Data excerpts:
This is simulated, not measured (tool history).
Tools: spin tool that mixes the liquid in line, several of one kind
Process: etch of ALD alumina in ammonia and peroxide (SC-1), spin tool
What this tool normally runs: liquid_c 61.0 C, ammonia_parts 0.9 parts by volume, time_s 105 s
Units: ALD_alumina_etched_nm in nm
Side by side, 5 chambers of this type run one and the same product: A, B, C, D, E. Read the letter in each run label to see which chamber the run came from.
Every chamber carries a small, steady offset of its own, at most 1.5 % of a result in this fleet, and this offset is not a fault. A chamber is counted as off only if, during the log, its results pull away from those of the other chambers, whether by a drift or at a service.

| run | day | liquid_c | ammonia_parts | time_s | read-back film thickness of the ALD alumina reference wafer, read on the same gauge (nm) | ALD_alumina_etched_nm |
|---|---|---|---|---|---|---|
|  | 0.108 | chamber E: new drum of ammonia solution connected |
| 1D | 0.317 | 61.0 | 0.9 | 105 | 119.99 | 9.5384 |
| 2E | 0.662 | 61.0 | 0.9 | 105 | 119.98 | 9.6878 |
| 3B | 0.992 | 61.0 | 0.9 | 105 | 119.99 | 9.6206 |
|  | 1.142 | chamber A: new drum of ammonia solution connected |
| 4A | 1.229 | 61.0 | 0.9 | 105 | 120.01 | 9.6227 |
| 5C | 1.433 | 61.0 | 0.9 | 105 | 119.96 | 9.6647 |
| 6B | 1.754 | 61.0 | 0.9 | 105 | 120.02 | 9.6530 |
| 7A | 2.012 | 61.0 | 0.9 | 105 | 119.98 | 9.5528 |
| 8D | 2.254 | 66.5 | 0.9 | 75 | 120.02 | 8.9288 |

Action item:
Transcribe the whole listing exactly.

Exercise result:
This is simulated, not measured (tool history).
Tools: spin tool that mixes the liquid in line, several of one kind
Process: etch of ALD alumina in ammonia and peroxide (SC-1), spin tool
What this tool normally runs: liquid_c 61.0 C, ammonia_parts 0.9 parts by volume, time_s 105 s
Units: ALD_alumina_etched_nm in nm
Side by side, 5 chambers of this type run one and the same product: A, B, C, D, E. Read the letter in each run label to see which chamber the run came from.
Every chamber carries a small, steady offset of its own, at most 1.5 % of a result in this fleet, and this offset is not a fault. A chamber is counted as off only if, during the log, its results pull away from those of the other chambers, whether by a drift or at a service.

| run | day | liquid_c | ammonia_parts | time_s | read-back film thickness of the ALD alumina reference wafer, read on the same gauge (nm) | ALD_alumina_etched_nm |
|---|---|---|---|---|---|---|
|  | 0.108 | chamber E: new drum of ammonia solution connected |
| 1D | 0.317 | 61.0 | 0.9 | 105 | 119.99 | 9.5384 |
| 2E | 0.662 | 61.0 | 0.9 | 105 | 119.98 | 9.6878 |
| 3B | 0.992 | 61.0 | 0.9 | 105 | 119.99 | 9.6206 |
|  | 1.142 | chamber A: new drum of ammonia solution connected |
| 4A | 1.229 | 61.0 | 0.9 | 105 | 120.01 | 9.6227 |
| 5C | 1.433 | 61.0 | 0.9 | 105 | 119.96 | 9.6647 |
| 6B | 1.754 | 61.0 | 0.9 | 105 | 120.02 | 9.6530 |
| 7A | 2.012 | 61.0 | 0.9 | 105 | 119.98 | 9.5528 |
| 8D | 2.254 | 66.5 | 0.9 | 75 | 120.02 | 8.9288 |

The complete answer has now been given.